**EXERCISE DATA**.
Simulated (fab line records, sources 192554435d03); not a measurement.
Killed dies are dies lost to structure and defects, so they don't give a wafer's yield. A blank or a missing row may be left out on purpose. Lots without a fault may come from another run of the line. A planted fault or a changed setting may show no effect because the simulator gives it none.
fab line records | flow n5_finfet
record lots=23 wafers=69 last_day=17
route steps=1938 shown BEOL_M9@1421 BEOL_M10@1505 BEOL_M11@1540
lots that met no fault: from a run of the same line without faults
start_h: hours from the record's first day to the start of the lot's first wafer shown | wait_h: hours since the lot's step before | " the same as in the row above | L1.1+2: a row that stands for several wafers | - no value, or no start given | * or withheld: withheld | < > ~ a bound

**ASSIGNMENT**. Extract each entry in full and write it down exactly.

**TASK ANSWER**.
Simulated (fab line records, sources 192554435d03); not a measurement.
Killed dies are dies lost to structure and defects, so they don't give a wafer's yield. A blank or a missing row may be left out on purpose. Lots without a fault may come from another run of the line. A planted fault or a changed setting may show no effect because the simulator gives it none.
fab line records | flow n5_finfet
record lots=23 wafers=69 last_day=17
route steps=1938 shown BEOL_M9@1421 BEOL_M10@1505 BEOL_M11@1540
lots that met no fault: from a run of the same line without faults
start_h: hours from the record's first day to the start of the lot's first wafer shown | wait_h: hours since the lot's step before | " the same as in the row above | L1.1+2: a row that stands for several wafers | - no value, or no start given | * or withheld: withheld | < > ~ a bound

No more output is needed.